▶ [DATA PROVIDED]:
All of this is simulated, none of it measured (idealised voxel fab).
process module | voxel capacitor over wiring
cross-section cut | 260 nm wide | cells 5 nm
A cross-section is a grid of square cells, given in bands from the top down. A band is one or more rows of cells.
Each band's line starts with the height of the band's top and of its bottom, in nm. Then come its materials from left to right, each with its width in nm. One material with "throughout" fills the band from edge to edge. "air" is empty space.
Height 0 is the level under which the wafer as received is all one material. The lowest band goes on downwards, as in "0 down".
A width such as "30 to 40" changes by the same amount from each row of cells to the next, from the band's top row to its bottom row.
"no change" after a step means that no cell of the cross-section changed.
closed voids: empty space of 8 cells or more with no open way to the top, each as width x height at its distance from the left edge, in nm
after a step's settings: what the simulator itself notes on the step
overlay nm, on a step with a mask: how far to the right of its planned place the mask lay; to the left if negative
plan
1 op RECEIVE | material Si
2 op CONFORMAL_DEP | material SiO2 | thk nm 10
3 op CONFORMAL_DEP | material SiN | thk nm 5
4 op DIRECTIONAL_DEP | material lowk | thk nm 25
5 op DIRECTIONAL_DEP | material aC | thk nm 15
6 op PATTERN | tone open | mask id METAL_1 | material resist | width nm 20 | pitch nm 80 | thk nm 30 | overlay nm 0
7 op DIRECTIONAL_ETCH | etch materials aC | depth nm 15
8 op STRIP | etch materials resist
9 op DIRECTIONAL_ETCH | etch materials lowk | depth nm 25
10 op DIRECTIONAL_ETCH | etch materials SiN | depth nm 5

▶ [WORK REQUEST]:
Repeat the entries verbatim through the line with "9 op DIRECTIONAL_ETCH".

▶ [YOUR RESPONSE]:
All of this is simulated, none of it measured (idealised voxel fab).
process module | voxel capacitor over wiring
cross-section cut | 260 nm wide | cells 5 nm
A cross-section is a grid of square cells, given in bands from the top down. A band is one or more rows of cells.
Each band's line starts with the height of the band's top and of its bottom, in nm. Then come its materials from left to right, each with its width in nm. One material with "throughout" fills the band from edge to edge. "air" is empty space.
Height 0 is the level under which the wafer as received is all one material. The lowest band goes on downwards, as in "0 down".
A width such as "30 to 40" changes by the same amount from each row of cells to the next, from the band's top row to its bottom row.
"no change" after a step means that no cell of the cross-section changed.
closed voids: empty space of 8 cells or more with no open way to the top, each as width x height at its distance from the left edge, in nm
after a step's settings: what the simulator itself notes on the step
overlay nm, on a step with a mask: how far to the right of its planned place the mask lay; to the left if negative
plan
1 op RECEIVE | material Si
2 op CONFORMAL_DEP | material SiO2 | thk nm 10
3 op CONFORMAL_DEP | material SiN | thk nm 5
4 op DIRECTIONAL_DEP | material lowk | thk nm 25
5 op DIRECTIONAL_DEP | material aC | thk nm 15
6 op PATTERN | tone open | mask id METAL_1 | material resist | width nm 20 | pitch nm 80 | thk nm 30 | overlay nm 0
7 op DIRECTIONAL_ETCH | etch materials aC | depth nm 15
8 op STRIP | etch materials resist
9 op DIRECTIONAL_ETCH | etch materials lowk | depth nm 25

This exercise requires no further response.